→ **Work request**:
Once you find the line containing "2. Look over the whole field of view." in the data below, copy it and each following line exactly, up to and including the line containing "sem_image;area-equivalent diameter of", and nothing else.

= Beginning of Section =
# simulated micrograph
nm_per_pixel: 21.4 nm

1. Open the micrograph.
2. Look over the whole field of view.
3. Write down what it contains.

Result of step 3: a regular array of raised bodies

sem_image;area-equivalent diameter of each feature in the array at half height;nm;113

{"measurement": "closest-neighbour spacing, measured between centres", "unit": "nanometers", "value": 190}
= End of Section =

→ **Answer area**:
2. Look over the whole field of view.
3. Write down what it contains.

Result of step 3: a regular array of raised bodies

sem_image;area-equivalent diameter of each feature in the array at half height;nm;113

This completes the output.